## Assignment
Take the records below and retype them line by line, from the first line through the one containing "(+) after a"; stop there.

╭──

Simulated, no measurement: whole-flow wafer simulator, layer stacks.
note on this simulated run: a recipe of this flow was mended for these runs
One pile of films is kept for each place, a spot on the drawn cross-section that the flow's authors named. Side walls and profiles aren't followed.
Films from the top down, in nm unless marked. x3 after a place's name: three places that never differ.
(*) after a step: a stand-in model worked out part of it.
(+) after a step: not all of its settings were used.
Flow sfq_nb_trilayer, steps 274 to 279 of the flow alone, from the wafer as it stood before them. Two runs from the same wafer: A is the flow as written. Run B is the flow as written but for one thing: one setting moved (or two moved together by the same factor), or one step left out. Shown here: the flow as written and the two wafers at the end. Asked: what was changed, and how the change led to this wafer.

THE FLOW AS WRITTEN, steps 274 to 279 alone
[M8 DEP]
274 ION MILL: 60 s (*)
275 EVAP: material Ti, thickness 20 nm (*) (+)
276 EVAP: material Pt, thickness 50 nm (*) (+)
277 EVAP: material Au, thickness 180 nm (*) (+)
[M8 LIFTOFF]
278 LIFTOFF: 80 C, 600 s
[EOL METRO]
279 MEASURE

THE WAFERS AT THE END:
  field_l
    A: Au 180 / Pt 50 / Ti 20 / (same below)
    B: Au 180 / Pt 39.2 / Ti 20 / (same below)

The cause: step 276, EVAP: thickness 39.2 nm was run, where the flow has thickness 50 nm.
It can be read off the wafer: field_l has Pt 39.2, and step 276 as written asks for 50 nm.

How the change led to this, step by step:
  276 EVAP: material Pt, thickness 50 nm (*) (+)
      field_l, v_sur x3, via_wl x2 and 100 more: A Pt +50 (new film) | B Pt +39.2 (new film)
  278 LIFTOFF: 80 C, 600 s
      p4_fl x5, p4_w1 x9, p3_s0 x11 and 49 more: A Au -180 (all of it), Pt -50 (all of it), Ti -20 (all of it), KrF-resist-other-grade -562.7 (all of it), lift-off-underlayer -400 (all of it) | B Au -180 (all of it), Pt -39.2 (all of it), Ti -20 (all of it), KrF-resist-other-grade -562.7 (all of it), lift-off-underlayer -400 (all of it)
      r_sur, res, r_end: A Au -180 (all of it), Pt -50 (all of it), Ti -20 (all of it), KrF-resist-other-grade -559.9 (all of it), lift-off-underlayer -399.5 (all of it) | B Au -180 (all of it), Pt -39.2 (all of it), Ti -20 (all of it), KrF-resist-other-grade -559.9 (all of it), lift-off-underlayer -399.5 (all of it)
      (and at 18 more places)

╰──

## Response area
Simulated, no measurement: whole-flow wafer simulator, layer stacks.
note on this simulated run: a recipe of this flow was mended for these runs
One pile of films is kept for each place, a spot on the drawn cross-section that the flow's authors named. Side walls and profiles aren't followed.
Films from the top down, in nm unless marked. x3 after a place's name: three places that never differ.
(*) after a step: a stand-in model worked out part of it.
(+) after a step: not all of its settings were used.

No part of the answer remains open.